▬▬▬▬▬▬
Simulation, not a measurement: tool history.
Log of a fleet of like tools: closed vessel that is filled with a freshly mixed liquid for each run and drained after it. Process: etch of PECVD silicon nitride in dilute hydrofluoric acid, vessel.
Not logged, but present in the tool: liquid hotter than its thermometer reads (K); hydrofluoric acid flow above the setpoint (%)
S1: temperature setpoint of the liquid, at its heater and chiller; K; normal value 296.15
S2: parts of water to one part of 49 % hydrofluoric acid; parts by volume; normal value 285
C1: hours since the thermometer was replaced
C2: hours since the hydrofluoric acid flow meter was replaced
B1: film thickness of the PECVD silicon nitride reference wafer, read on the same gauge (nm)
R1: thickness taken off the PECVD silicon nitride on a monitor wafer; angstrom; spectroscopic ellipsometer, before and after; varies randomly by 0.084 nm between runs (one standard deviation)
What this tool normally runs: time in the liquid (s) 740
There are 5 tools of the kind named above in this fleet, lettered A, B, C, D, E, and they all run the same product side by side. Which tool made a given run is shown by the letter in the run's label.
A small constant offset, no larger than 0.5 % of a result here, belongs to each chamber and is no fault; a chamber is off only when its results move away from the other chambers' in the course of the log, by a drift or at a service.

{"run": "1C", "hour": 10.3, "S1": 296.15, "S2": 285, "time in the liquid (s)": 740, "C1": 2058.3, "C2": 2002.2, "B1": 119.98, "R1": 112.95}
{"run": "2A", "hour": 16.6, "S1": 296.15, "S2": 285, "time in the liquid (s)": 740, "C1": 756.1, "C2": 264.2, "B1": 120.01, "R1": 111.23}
▬▬▬▬▬▬

- WORK INSTRUCTION -
Restate the listing word for word, but only from its first line through the line with "S1: temperature setpoint", keeping both end lines.

- ANSWER AREA -
Simulation, not a measurement: tool history.
Log of a fleet of like tools: closed vessel that is filled with a freshly mixed liquid for each run and drained after it. Process: etch of PECVD silicon nitride in dilute hydrofluoric acid, vessel.
Not logged, but present in the tool: liquid hotter than its thermometer reads (K); hydrofluoric acid flow above the setpoint (%)
S1: temperature setpoint of the liquid, at its heater and chiller; K; normal value 296.15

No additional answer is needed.